Material supplied:

□ □ □ □ □ □ □

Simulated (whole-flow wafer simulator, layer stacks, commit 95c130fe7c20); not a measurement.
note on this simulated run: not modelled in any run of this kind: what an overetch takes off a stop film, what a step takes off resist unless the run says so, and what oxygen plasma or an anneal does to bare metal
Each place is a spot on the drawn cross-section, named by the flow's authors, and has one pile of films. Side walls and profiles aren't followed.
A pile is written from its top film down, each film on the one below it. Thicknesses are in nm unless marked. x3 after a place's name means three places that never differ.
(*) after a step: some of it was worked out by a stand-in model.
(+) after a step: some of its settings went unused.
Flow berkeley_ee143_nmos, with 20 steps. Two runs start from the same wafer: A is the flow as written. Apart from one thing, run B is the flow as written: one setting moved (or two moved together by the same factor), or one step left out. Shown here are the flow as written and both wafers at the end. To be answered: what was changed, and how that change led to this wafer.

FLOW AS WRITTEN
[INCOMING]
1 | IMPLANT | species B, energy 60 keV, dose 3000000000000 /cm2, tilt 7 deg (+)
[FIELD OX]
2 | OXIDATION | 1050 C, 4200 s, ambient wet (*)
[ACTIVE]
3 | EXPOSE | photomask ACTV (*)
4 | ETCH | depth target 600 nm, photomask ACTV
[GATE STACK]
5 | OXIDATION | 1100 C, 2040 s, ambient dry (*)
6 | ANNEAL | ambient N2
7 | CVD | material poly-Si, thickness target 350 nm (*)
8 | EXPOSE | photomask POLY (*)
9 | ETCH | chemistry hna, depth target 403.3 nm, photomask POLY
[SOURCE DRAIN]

□ □ □ □ □ □ □

Task item:
From the start of the data to the line that holds "(*) after a", retype each line exactly, with both ends included.

Problem solution:
Simulated (whole-flow wafer simulator, layer stacks, commit 95c130fe7c20); not a measurement.
note on this simulated run: not modelled in any run of this kind: what an overetch takes off a stop film, what a step takes off resist unless the run says so, and what oxygen plasma or an anneal does to bare metal
Each place is a spot on the drawn cross-section, named by the flow's authors, and has one pile of films. Side walls and profiles aren't followed.
A pile is written from its top film down, each film on the one below it. Thicknesses are in nm unless marked. x3 after a place's name means three places that never differ.
(*) after a step: some of it was worked out by a stand-in model.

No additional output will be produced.